• [INPUT DATA]:
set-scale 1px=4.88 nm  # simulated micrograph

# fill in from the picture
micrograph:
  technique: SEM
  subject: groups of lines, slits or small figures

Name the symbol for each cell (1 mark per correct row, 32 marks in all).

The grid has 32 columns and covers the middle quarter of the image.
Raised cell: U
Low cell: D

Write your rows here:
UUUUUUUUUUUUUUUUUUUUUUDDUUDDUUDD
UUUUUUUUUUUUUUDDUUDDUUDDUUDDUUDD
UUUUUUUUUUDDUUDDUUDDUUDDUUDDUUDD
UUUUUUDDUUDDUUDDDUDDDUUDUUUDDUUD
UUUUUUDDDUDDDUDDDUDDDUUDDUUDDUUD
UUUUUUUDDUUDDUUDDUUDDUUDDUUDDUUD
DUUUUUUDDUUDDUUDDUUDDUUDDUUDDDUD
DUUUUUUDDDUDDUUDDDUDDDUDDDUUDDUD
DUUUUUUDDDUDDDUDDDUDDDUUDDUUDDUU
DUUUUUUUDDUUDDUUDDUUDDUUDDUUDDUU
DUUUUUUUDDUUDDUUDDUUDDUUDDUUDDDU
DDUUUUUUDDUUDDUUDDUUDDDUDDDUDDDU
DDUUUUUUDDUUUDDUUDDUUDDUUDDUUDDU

• [WORK ORDER]: Output each line exactly, from the first line of the data down to the line that contains "DDUUUUUUDDUUDDUUDDUUDDDUDDDUDDDU", both included.

• [TASK ANSWER]:
set-scale 1px=4.88 nm  # simulated micrograph

# fill in from the picture
micrograph:
  technique: SEM
  subject: groups of lines, slits or small figures

Name the symbol for each cell (1 mark per correct row, 32 marks in all).

The grid has 32 columns and covers the middle quarter of the image.
Raised cell: U
Low cell: D

Write your rows here:
UUUUUUUUUUUUUUUUUUUUUUDDUUDDUUDD
UUUUUUUUUUUUUUDDUUDDUUDDUUDDUUDD
UUUUUUUUUUDDUUDDUUDDUUDDUUDDUUDD
UUUUUUDDUUDDUUDDDUDDDUUDUUUDDUUD
UUUUUUDDDUDDDUDDDUDDDUUDDUUDDUUD
UUUUUUUDDUUDDUUDDUUDDUUDDUUDDUUD
DUUUUUUDDUUDDUUDDUUDDUUDDUUDDDUD
DUUUUUUDDDUDDUUDDDUDDDUDDDUUDDUD
DUUUUUUDDDUDDDUDDDUDDDUUDDUUDDUU
DUUUUUUUDDUUDDUUDDUUDDUUDDUUDDUU
DUUUUUUUDDUUDDUUDDUUDDUUDDUUDDDU
DDUUUUUUDDUUDDUUDDUUDDDUDDDUDDDU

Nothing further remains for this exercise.